Activity -> The first line of the entries through the line bearing "Entry complete.": copy these lines exactly and return nothing else.

Start of Block

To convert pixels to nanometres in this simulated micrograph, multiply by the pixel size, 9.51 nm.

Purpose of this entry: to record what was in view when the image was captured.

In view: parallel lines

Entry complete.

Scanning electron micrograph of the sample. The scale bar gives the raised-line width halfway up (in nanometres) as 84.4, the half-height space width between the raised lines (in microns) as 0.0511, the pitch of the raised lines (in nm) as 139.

End of Block

Task result ->
To convert pixels to nanometres in this simulated micrograph, multiply by the pixel size, 9.51 nm.

Purpose of this entry: to record what was in view when the image was captured.

In view: parallel lines

Entry complete.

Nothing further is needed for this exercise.